Work task: Print, in exact form, the lines below from the one containing "R1: thickness taken" through the one containing "P1: etch of", and omit all others.

_ _ _ _ _ _ _
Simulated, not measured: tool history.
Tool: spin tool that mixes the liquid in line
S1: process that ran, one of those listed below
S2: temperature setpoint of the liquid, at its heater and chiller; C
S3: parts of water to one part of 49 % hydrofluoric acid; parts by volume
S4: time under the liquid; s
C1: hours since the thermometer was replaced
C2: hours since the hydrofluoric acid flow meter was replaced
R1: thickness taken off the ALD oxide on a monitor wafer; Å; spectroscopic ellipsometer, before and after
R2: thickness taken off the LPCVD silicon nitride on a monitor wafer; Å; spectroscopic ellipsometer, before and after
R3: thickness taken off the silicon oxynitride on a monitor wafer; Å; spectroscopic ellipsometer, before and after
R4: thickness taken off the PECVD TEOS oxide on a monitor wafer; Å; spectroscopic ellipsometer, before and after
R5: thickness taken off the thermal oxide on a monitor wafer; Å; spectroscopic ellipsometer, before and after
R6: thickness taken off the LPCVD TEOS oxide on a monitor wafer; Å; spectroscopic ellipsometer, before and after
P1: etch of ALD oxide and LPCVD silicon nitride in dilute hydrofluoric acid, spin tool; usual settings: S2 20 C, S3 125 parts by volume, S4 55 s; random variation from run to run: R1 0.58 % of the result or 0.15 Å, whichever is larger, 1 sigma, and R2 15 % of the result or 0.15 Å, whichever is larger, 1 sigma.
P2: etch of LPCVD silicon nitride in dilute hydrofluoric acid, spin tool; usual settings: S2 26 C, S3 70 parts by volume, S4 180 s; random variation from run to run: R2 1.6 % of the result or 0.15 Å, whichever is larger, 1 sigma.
_ _ _ _ _ _ _

Reply:
R1: thickness taken off the ALD oxide on a monitor wafer; Å; spectroscopic ellipsometer, before and after
R2: thickness taken off the LPCVD silicon nitride on a monitor wafer; Å; spectroscopic ellipsometer, before and after
R3: thickness taken off the silicon oxynitride on a monitor wafer; Å; spectroscopic ellipsometer, before and after
R4: thickness taken off the PECVD TEOS oxide on a monitor wafer; Å; spectroscopic ellipsometer, before and after
R5: thickness taken off the thermal oxide on a monitor wafer; Å; spectroscopic ellipsometer, before and after
R6: thickness taken off the LPCVD TEOS oxide on a monitor wafer; Å; spectroscopic ellipsometer, before and after
P1: etch of ALD oxide and LPCVD silicon nitride in dilute hydrofluoric acid, spin tool; usual settings: S2 20 C, S3 125 parts by volume, S4 55 s; random variation from run to run: R1 0.58 % of the result or 0.15 Å, whichever is larger, 1 sigma, and R2 15 % of the result or 0.15 Å, whichever is larger, 1 sigma.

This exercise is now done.